• **Required action**
From the first line onward, reproduce the records exactly; the final line to include is the one holding "6 op DIRECTIONAL_ETCH".

• **Data provided**

********

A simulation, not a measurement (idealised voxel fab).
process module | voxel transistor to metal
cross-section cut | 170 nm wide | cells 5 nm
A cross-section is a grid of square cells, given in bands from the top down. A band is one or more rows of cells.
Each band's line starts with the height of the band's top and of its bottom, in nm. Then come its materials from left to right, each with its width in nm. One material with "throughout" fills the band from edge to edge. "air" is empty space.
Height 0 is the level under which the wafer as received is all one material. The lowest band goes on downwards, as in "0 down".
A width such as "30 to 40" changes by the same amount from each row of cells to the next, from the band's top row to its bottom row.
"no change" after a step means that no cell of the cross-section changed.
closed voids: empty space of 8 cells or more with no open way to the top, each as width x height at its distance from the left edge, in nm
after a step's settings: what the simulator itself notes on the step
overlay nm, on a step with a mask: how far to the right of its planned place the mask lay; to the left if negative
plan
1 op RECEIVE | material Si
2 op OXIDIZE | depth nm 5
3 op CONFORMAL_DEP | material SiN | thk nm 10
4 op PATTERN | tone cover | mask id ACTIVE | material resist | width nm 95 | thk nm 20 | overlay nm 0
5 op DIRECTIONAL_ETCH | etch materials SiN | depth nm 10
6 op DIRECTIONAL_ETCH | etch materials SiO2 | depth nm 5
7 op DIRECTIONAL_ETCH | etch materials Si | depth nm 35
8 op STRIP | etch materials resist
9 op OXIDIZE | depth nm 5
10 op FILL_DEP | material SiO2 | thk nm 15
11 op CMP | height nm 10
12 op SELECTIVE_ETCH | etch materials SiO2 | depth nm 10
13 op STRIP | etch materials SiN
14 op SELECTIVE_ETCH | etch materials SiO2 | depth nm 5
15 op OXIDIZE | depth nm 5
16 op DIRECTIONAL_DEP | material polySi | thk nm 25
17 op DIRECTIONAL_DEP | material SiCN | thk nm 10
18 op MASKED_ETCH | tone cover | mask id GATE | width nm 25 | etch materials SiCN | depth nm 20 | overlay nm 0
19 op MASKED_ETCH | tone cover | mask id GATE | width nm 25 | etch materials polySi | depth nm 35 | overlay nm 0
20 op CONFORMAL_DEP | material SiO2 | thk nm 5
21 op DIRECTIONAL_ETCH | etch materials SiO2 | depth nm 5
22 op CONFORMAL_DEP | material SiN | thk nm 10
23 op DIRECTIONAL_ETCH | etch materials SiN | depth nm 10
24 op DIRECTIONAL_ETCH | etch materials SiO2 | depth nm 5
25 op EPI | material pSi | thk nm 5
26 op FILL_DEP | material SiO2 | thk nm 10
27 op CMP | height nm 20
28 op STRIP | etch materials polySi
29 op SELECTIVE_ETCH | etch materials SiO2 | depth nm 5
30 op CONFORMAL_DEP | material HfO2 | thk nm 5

********

• **Worked solution**
A simulation, not a measurement (idealised voxel fab).
process module | voxel transistor to metal
cross-section cut | 170 nm wide | cells 5 nm
A cross-section is a grid of square cells, given in bands from the top down. A band is one or more rows of cells.
Each band's line starts with the height of the band's top and of its bottom, in nm. Then come its materials from left to right, each with its width in nm. One material with "throughout" fills the band from edge to edge. "air" is empty space.
Height 0 is the level under which the wafer as received is all one material. The lowest band goes on downwards, as in "0 down".
A width such as "30 to 40" changes by the same amount from each row of cells to the next, from the band's top row to its bottom row.
"no change" after a step means that no cell of the cross-section changed.
closed voids: empty space of 8 cells or more with no open way to the top, each as width x height at its distance from the left edge, in nm
after a step's settings: what the simulator itself notes on the step
overlay nm, on a step with a mask: how far to the right of its planned place the mask lay; to the left if negative
plan
1 op RECEIVE | material Si
2 op OXIDIZE | depth nm 5
3 op CONFORMAL_DEP | material SiN | thk nm 10
4 op PATTERN | tone cover | mask id ACTIVE | material resist | width nm 95 | thk nm 20 | overlay nm 0
5 op DIRECTIONAL_ETCH | etch materials SiN | depth nm 10
6 op DIRECTIONAL_ETCH | etch materials SiO2 | depth nm 5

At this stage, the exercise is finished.